▬▬▬

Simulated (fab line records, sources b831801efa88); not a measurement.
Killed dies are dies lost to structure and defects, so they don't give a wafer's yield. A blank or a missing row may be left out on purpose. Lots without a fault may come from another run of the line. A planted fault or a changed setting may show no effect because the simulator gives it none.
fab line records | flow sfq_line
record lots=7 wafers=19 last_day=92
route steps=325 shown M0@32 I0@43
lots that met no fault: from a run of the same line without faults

▬▬▬

WORK INSTRUCTION -> Write the records above out again, exactly as they are.

TASK OUTPUT ->
Simulated (fab line records, sources b831801efa88); not a measurement.
Killed dies are dies lost to structure and defects, so they don't give a wafer's yield. A blank or a missing row may be left out on purpose. Lots without a fault may come from another run of the line. A planted fault or a changed setting may show no effect because the simulator gives it none.
fab line records | flow sfq_line
record lots=7 wafers=19 last_day=92
route steps=325 shown M0@32 I0@43
lots that met no fault: from a run of the same line without faults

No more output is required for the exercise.